■ Exercise: Copy, word for word, each line of the data below from the first through the line containing "16 | 16 | 1 | 0 |", and stop there.

+ + + + +
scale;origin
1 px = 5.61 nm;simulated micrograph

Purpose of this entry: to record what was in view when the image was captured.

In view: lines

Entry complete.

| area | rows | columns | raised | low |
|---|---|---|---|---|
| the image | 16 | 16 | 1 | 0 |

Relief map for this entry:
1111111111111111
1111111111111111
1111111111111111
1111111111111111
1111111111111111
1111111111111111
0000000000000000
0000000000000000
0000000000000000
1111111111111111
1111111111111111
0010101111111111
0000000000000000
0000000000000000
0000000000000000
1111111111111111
+ + + + +

■ Response box:
scale;origin
1 px = 5.61 nm;simulated micrograph

Purpose of this entry: to record what was in view when the image was captured.

In view: lines

Entry complete.

| area | rows | columns | raised | low |
|---|---|---|---|---|
| the image | 16 | 16 | 1 | 0 |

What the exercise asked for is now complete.